[DATA]

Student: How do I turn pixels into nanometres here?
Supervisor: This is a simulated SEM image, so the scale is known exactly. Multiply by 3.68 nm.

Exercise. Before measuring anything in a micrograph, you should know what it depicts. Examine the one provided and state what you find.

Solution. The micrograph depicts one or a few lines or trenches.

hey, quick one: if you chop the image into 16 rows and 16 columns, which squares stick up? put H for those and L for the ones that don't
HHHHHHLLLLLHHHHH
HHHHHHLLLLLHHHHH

[/DATA]

WORK TASK: Each record must be repeated exactly as it appears above.

ANSWER SECTION:
Student: How do I turn pixels into nanometres here?
Supervisor: This is a simulated SEM image, so the scale is known exactly. Multiply by 3.68 nm.

Exercise. Before measuring anything in a micrograph, you should know what it depicts. Examine the one provided and state what you find.

Solution. The micrograph depicts one or a few lines or trenches.

hey, quick one: if you chop the image into 16 rows and 16 columns, which squares stick up? put H for those and L for the ones that don't
HHHHHHLLLLLHHHHH
HHHHHHLLLLLHHHHH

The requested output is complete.